Requirement -
Copy verbatim the material from its first line to the line that holds "Seen first at", including that line.

Data Start Marker

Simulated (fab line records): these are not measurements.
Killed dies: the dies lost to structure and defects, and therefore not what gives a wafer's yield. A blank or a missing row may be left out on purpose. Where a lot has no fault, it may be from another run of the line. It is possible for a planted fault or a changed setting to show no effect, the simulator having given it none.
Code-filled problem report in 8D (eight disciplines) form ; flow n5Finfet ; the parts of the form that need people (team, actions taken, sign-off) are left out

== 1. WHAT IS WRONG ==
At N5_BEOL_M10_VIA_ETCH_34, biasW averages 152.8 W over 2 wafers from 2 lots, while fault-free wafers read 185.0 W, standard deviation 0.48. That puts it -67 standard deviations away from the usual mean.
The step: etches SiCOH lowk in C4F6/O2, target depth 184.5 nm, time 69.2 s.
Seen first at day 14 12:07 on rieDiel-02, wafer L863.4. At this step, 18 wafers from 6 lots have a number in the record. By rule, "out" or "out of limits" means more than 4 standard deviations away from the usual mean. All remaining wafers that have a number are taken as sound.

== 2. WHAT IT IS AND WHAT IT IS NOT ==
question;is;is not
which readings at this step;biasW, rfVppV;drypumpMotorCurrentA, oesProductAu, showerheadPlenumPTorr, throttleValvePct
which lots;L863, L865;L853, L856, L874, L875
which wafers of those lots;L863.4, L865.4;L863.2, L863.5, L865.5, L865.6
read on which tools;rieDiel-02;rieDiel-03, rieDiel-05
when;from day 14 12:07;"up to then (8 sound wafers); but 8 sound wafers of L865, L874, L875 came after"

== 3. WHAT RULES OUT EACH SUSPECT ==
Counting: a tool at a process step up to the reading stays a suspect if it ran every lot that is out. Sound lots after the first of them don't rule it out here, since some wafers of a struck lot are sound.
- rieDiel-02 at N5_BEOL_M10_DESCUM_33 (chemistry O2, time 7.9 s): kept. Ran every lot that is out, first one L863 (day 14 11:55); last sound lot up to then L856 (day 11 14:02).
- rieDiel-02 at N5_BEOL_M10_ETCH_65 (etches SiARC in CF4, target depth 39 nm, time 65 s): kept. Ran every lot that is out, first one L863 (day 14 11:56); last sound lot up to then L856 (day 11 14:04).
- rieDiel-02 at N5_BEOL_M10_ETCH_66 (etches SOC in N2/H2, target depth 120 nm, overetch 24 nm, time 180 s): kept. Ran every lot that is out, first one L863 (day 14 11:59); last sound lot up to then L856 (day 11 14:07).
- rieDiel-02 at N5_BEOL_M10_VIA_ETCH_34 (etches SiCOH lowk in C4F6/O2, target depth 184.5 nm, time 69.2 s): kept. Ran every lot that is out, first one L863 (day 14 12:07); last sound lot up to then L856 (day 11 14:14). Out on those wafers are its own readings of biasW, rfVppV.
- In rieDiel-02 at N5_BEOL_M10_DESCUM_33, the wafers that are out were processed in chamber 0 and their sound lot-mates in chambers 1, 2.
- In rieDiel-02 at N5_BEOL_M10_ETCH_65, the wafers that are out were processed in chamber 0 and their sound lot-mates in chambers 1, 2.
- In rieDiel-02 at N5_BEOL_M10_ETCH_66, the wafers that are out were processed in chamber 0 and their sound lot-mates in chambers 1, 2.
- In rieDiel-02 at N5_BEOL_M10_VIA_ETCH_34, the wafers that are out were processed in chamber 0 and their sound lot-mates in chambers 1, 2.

Data End Marker

Answer area -
Simulated (fab line records): these are not measurements.
Killed dies: the dies lost to structure and defects, and therefore not what gives a wafer's yield. A blank or a missing row may be left out on purpose. Where a lot has no fault, it may be from another run of the line. It is possible for a planted fault or a changed setting to show no effect, the simulator having given it none.
Code-filled problem report in 8D (eight disciplines) form ; flow n5Finfet ; the parts of the form that need people (team, actions taken, sign-off) are left out

== 1. WHAT IS WRONG ==
At N5_BEOL_M10_VIA_ETCH_34, biasW averages 152.8 W over 2 wafers from 2 lots, while fault-free wafers read 185.0 W, standard deviation 0.48. That puts it -67 standard deviations away from the usual mean.
The step: etches SiCOH lowk in C4F6/O2, target depth 184.5 nm, time 69.2 s.
Seen first at day 14 12:07 on rieDiel-02, wafer L863.4. At this step, 18 wafers from 6 lots have a number in the record. By rule, "out" or "out of limits" means more than 4 standard deviations away from the usual mean. All remaining wafers that have a number are taken as sound.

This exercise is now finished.